TASK ITEM ▸
Every line from the first in the listing below to the line containing "set.NAME: setting as" is to be repeated exactly, and no line past it.

EXTRACTED RECORDS ▸
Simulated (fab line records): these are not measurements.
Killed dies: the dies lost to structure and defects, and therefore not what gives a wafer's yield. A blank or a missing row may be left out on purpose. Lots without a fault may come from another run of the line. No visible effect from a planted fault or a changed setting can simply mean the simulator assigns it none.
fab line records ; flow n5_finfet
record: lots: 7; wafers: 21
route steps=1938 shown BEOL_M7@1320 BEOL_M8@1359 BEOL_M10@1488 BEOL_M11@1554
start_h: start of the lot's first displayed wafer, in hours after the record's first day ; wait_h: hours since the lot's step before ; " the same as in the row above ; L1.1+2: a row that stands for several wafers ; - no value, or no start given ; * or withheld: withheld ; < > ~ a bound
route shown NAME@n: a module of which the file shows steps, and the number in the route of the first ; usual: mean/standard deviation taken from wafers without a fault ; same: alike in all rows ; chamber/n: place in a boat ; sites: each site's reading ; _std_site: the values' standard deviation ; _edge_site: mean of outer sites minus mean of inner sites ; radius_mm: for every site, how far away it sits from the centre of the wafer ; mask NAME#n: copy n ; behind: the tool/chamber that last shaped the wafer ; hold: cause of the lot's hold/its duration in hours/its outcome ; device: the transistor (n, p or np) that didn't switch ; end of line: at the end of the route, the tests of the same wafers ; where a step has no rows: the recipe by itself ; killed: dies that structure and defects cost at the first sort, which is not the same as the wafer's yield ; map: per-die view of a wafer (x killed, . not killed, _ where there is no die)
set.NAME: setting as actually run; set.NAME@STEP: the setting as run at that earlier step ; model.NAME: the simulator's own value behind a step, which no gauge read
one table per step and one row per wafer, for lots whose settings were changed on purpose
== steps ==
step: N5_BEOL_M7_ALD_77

EXERCISE RESULT ▸
Simulated (fab line records): these are not measurements.
Killed dies: the dies lost to structure and defects, and therefore not what gives a wafer's yield. A blank or a missing row may be left out on purpose. Lots without a fault may come from another run of the line. No visible effect from a planted fault or a changed setting can simply mean the simulator assigns it none.
fab line records ; flow n5_finfet
record: lots: 7; wafers: 21
route steps=1938 shown BEOL_M7@1320 BEOL_M8@1359 BEOL_M10@1488 BEOL_M11@1554
start_h: start of the lot's first displayed wafer, in hours after the record's first day ; wait_h: hours since the lot's step before ; " the same as in the row above ; L1.1+2: a row that stands for several wafers ; - no value, or no start given ; * or withheld: withheld ; < > ~ a bound
route shown NAME@n: a module of which the file shows steps, and the number in the route of the first ; usual: mean/standard deviation taken from wafers without a fault ; same: alike in all rows ; chamber/n: place in a boat ; sites: each site's reading ; _std_site: the values' standard deviation ; _edge_site: mean of outer sites minus mean of inner sites ; radius_mm: for every site, how far away it sits from the centre of the wafer ; mask NAME#n: copy n ; behind: the tool/chamber that last shaped the wafer ; hold: cause of the lot's hold/its duration in hours/its outcome ; device: the transistor (n, p or np) that didn't switch ; end of line: at the end of the route, the tests of the same wafers ; where a step has no rows: the recipe by itself ; killed: dies that structure and defects cost at the first sort, which is not the same as the wafer's yield ; map: per-die view of a wafer (x killed, . not killed, _ where there is no die)
set.NAME: setting as actually run; set.NAME@STEP: the setting as run at that earlier step ; model.NAME: the simulator's own value behind a step, which no gauge read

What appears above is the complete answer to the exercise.